§ ASSIGNMENT:
From the first entry to the last, copy the material exactly as it stands.

--------
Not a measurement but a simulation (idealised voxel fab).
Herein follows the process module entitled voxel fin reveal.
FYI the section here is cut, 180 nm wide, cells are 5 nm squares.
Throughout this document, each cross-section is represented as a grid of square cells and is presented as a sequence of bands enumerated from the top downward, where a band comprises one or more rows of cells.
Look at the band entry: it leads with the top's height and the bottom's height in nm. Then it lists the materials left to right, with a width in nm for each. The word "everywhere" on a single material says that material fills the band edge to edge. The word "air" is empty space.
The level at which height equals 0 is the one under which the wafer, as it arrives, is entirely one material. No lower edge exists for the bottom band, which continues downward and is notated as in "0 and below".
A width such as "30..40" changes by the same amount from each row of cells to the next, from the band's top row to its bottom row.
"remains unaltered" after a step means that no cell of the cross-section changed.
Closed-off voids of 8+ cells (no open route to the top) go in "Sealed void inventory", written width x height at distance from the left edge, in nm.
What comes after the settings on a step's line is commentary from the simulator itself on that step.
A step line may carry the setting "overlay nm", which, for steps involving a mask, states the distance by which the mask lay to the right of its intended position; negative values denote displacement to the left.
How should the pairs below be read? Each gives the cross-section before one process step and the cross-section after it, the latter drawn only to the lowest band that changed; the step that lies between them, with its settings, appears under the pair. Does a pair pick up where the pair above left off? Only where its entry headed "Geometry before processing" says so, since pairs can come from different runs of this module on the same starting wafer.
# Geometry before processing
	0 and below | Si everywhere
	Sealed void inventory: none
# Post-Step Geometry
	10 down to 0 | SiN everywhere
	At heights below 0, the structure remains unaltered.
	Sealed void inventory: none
--------

§ ANSWER SPACE:
Not a measurement but a simulation (idealised voxel fab).
Herein follows the process module entitled voxel fin reveal.
FYI the section here is cut, 180 nm wide, cells are 5 nm squares.
Throughout this document, each cross-section is represented as a grid of square cells and is presented as a sequence of bands enumerated from the top downward, where a band comprises one or more rows of cells.
Look at the band entry: it leads with the top's height and the bottom's height in nm. Then it lists the materials left to right, with a width in nm for each. The word "everywhere" on a single material says that material fills the band edge to edge. The word "air" is empty space.
The level at which height equals 0 is the one under which the wafer, as it arrives, is entirely one material. No lower edge exists for the bottom band, which continues downward and is notated as in "0 and below".
A width such as "30..40" changes by the same amount from each row of cells to the next, from the band's top row to its bottom row.
"remains unaltered" after a step means that no cell of the cross-section changed.
Closed-off voids of 8+ cells (no open route to the top) go in "Sealed void inventory", written width x height at distance from the left edge, in nm.
What comes after the settings on a step's line is commentary from the simulator itself on that step.
A step line may carry the setting "overlay nm", which, for steps involving a mask, states the distance by which the mask lay to the right of its intended position; negative values denote displacement to the left.
How should the pairs below be read? Each gives the cross-section before one process step and the cross-section after it, the latter drawn only to the lowest band that changed; the step that lies between them, with its settings, appears under the pair. Does a pair pick up where the pair above left off? Only where its entry headed "Geometry before processing" says so, since pairs can come from different runs of this module on the same starting wafer.
# Geometry before processing
	0 and below | Si everywhere
	Sealed void inventory: none
# Post-Step Geometry
	10 down to 0 | SiN everywhere
	At heights below 0, the structure remains unaltered.
	Sealed void inventory: none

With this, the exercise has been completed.